#### Supplied information ####

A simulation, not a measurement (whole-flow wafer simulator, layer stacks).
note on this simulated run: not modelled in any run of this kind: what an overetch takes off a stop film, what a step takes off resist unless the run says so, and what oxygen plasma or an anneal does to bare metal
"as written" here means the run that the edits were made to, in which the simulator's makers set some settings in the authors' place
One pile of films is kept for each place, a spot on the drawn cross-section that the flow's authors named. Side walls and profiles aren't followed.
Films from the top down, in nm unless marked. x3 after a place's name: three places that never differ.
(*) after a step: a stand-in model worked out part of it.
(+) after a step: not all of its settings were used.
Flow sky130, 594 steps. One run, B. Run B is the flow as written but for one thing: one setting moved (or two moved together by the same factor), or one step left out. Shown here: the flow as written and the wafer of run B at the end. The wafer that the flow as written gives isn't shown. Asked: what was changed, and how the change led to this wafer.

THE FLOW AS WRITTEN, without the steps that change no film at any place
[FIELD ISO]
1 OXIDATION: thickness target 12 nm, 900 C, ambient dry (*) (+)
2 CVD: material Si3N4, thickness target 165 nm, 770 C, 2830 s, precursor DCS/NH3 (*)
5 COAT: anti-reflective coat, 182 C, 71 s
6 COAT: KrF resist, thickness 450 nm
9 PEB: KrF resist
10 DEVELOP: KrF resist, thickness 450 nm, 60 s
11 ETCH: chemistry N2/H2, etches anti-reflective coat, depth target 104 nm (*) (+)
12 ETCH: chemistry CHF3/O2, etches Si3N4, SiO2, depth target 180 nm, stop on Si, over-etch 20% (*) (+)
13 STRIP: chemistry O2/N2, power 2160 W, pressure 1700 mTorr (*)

####

→ Assignment
Using the data above, reproduce exactly the lines between those holding "6 COAT: KrF resist, thickness 450 nm" and "12 ETCH: chemistry", inclusive, and no others.

→ Response area
6 COAT: KrF resist, thickness 450 nm
9 PEB: KrF resist
10 DEVELOP: KrF resist, thickness 450 nm, 60 s
11 ETCH: chemistry N2/H2, etches anti-reflective coat, depth target 104 nm (*) (+)
12 ETCH: chemistry CHF3/O2, etches Si3N4, SiO2, depth target 180 nm, stop on Si, over-etch 20% (*) (+)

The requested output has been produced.